### ACTION ITEM
Repeat the records below exactly, beginning at the first line and finishing with the line that contains "The wafer is".

### STUDY MATERIAL
*** Begin section ***

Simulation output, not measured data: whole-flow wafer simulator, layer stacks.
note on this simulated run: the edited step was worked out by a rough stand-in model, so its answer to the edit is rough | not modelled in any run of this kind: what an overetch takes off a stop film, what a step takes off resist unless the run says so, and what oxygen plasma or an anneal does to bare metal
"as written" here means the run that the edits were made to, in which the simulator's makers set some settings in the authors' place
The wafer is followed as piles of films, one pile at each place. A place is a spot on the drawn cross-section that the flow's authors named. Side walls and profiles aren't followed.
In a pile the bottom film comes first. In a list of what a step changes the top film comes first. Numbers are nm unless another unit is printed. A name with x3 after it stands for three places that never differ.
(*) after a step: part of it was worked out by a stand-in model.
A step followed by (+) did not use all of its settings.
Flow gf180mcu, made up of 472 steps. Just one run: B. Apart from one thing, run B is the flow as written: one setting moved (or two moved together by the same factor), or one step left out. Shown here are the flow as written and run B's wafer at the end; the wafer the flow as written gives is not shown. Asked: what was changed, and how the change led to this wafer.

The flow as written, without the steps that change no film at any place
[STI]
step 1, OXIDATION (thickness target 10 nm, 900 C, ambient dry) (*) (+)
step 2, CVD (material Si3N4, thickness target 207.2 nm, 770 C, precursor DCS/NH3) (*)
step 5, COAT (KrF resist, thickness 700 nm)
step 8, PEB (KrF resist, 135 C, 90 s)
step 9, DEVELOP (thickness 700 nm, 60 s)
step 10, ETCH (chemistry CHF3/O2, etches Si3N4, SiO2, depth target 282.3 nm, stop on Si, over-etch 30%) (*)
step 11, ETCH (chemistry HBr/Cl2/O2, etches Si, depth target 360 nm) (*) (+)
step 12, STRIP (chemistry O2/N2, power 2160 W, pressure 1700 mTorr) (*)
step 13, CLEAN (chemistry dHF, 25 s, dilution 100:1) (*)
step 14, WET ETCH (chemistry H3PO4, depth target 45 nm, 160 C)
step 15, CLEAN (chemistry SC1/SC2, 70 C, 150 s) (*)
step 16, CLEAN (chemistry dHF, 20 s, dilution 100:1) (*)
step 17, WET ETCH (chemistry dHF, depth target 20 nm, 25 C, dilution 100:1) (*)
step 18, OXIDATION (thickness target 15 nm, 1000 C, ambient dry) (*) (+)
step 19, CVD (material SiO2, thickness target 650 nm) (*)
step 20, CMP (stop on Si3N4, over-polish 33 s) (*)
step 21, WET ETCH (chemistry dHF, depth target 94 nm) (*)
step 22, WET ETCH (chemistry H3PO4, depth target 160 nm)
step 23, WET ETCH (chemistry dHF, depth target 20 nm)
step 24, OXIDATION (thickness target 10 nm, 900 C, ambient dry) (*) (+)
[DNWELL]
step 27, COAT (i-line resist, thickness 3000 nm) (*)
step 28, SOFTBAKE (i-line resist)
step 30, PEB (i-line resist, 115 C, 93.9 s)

*** End section ***

### ANSWER BOX
Simulation output, not measured data: whole-flow wafer simulator, layer stacks.
note on this simulated run: the edited step was worked out by a rough stand-in model, so its answer to the edit is rough | not modelled in any run of this kind: what an overetch takes off a stop film, what a step takes off resist unless the run says so, and what oxygen plasma or an anneal does to bare metal
"as written" here means the run that the edits were made to, in which the simulator's makers set some settings in the authors' place
The wafer is followed as piles of films, one pile at each place. A place is a spot on the drawn cross-section that the flow's authors named. Side walls and profiles aren't followed.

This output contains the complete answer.